───── Record excerpts

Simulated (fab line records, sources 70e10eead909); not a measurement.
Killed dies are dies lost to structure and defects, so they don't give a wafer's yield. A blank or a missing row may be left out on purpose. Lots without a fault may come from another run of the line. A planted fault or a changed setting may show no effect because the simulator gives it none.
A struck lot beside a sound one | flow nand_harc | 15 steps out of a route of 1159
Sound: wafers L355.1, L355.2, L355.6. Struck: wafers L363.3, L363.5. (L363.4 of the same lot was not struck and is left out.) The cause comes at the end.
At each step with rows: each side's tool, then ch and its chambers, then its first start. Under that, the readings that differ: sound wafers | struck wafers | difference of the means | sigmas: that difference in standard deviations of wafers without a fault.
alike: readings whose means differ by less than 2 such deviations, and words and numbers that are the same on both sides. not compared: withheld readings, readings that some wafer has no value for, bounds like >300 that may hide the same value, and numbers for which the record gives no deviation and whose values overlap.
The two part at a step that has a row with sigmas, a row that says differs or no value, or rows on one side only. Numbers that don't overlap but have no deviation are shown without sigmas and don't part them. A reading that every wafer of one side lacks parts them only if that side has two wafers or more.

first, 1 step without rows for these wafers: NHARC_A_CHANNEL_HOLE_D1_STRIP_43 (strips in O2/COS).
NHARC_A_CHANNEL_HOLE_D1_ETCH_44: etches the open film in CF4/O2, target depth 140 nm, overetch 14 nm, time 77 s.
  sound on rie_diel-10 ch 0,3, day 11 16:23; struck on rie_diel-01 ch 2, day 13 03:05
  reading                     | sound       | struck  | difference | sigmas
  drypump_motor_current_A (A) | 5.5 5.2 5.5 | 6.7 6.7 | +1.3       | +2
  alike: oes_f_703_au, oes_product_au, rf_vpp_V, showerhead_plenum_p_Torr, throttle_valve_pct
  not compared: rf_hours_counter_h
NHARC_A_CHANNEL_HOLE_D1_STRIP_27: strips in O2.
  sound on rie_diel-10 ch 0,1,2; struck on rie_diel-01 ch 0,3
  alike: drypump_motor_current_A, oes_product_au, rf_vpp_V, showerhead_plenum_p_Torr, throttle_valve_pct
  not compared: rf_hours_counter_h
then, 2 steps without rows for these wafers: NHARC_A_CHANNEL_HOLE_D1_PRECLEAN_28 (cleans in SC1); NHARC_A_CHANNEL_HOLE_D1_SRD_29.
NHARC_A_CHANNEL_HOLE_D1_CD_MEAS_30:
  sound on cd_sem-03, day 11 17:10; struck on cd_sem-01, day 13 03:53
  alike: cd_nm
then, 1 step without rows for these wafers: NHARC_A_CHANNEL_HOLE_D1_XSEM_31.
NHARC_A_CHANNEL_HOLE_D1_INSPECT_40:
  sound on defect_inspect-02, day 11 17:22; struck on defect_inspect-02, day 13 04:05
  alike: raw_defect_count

──────────

● **Brief**:
In the listing above, find the line holding "sound on cd_sem-03, day" and the line holding "sound on defect_inspect-02, day", then output those two lines and every line between them exactly.

● **Answer area**:
  sound on cd_sem-03, day 11 17:10; struck on cd_sem-01, day 13 03:53
  alike: cd_nm
then, 1 step without rows for these wafers: NHARC_A_CHANNEL_HOLE_D1_XSEM_31.
NHARC_A_CHANNEL_HOLE_D1_INSPECT_40:
  sound on defect_inspect-02, day 11 17:22; struck on defect_inspect-02, day 13 04:05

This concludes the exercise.